** Opening Provided records block **

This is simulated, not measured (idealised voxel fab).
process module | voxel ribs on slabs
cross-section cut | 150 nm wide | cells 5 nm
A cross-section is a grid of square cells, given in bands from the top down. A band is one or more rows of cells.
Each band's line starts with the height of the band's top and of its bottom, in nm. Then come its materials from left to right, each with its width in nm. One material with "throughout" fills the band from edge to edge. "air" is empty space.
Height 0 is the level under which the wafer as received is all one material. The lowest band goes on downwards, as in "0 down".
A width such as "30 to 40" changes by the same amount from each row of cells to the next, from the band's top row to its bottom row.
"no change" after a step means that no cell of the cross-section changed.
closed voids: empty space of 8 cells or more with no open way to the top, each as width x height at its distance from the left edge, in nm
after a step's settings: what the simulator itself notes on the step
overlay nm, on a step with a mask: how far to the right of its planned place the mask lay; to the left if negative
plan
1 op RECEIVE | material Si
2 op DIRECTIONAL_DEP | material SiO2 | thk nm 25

** Closing Provided records block **

### Required action
Look in the material above for the line with "A width such" and the line with "1 op RECEIVE | material Si", and transcribe exactly those lines and all lines between them, nothing more.

### Problem solution
A width such as "30 to 40" changes by the same amount from each row of cells to the next, from the band's top row to its bottom row.
"no change" after a step means that no cell of the cross-section changed.
closed voids: empty space of 8 cells or more with no open way to the top, each as width x height at its distance from the left edge, in nm
after a step's settings: what the simulator itself notes on the step
overlay nm, on a step with a mask: how far to the right of its planned place the mask lay; to the left if negative
plan
1 op RECEIVE | material Si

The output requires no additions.